**Activity:**
The response should consist of the records, reproduced exactly.

**Given entries:**
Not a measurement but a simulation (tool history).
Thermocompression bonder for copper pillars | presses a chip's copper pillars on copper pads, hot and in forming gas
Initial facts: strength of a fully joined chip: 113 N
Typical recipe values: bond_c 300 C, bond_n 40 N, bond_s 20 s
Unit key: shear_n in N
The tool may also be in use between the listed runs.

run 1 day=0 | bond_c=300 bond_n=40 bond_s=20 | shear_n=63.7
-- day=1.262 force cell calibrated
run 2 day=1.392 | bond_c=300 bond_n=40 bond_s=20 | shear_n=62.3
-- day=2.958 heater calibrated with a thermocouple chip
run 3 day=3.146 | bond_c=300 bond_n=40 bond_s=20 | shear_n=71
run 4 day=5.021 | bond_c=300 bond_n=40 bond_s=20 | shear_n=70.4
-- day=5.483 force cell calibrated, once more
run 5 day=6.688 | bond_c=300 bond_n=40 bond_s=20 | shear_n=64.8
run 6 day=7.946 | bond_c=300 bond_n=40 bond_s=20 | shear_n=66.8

**Exercise response:**
Not a measurement but a simulation (tool history).
Thermocompression bonder for copper pillars | presses a chip's copper pillars on copper pads, hot and in forming gas
Initial facts: strength of a fully joined chip: 113 N
Typical recipe values: bond_c 300 C, bond_n 40 N, bond_s 20 s
Unit key: shear_n in N
The tool may also be in use between the listed runs.

run 1 day=0 | bond_c=300 bond_n=40 bond_s=20 | shear_n=63.7
-- day=1.262 force cell calibrated
run 2 day=1.392 | bond_c=300 bond_n=40 bond_s=20 | shear_n=62.3
-- day=2.958 heater calibrated with a thermocouple chip
run 3 day=3.146 | bond_c=300 bond_n=40 bond_s=20 | shear_n=71
run 4 day=5.021 | bond_c=300 bond_n=40 bond_s=20 | shear_n=70.4
-- day=5.483 force cell calibrated, once more
run 5 day=6.688 | bond_c=300 bond_n=40 bond_s=20 | shear_n=64.8
run 6 day=7.946 | bond_c=300 bond_n=40 bond_s=20 | shear_n=66.8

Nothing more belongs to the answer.